=== Section Start ===
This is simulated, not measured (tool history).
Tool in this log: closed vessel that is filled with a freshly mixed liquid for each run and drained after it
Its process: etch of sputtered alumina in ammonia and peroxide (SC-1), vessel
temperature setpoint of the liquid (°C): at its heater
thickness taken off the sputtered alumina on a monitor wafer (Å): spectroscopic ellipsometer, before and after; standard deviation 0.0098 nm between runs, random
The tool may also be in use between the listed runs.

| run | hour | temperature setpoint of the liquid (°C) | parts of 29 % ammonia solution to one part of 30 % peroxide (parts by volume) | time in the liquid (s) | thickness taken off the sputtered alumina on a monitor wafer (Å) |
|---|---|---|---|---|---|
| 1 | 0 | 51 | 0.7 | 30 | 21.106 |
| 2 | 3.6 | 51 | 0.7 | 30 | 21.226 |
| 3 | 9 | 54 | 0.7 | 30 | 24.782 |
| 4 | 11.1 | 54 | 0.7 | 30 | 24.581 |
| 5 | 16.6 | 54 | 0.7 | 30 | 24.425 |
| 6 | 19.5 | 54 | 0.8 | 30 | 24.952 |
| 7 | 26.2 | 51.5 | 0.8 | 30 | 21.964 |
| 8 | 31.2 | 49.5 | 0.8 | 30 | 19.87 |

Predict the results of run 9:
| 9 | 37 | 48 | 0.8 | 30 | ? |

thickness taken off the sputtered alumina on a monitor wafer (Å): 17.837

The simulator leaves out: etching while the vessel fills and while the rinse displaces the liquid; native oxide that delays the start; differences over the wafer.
=== Section End ===

- [Activity] The line with "30 | 24.581 |" is the last to include; transcribe exactly every line from the top of the material above down to it.

- [Exercise answer]
This is simulated, not measured (tool history).
Tool in this log: closed vessel that is filled with a freshly mixed liquid for each run and drained after it
Its process: etch of sputtered alumina in ammonia and peroxide (SC-1), vessel
temperature setpoint of the liquid (°C): at its heater
thickness taken off the sputtered alumina on a monitor wafer (Å): spectroscopic ellipsometer, before and after; standard deviation 0.0098 nm between runs, random
The tool may also be in use between the listed runs.

| run | hour | temperature setpoint of the liquid (°C) | parts of 29 % ammonia solution to one part of 30 % peroxide (parts by volume) | time in the liquid (s) | thickness taken off the sputtered alumina on a monitor wafer (Å) |
|---|---|---|---|---|---|
| 1 | 0 | 51 | 0.7 | 30 | 21.106 |
| 2 | 3.6 | 51 | 0.7 | 30 | 21.226 |
| 3 | 9 | 54 | 0.7 | 30 | 24.782 |
| 4 | 11.1 | 54 | 0.7 | 30 | 24.581 |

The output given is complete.